WORK TASK: Reproduce the opening lines of the records exactly, up to and including the line in which "Pub quiz, picture" occurs.

══════════
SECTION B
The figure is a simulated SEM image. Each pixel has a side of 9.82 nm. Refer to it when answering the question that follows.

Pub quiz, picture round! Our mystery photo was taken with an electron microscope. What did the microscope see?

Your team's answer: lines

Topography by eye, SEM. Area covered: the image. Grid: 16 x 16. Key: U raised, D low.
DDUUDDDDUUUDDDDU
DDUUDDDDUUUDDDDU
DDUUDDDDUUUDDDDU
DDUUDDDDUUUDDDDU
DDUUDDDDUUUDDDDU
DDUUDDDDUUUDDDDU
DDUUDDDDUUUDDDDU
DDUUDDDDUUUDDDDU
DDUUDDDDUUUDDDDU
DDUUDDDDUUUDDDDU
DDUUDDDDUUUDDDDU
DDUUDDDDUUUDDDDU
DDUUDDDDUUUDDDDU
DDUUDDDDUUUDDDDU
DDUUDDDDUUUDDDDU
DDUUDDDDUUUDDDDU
══════════

RESPONSE:
SECTION B
The figure is a simulated SEM image. Each pixel has a side of 9.82 nm. Refer to it when answering the question that follows.

Pub quiz, picture round! Our mystery photo was taken with an electron microscope. What did the microscope see?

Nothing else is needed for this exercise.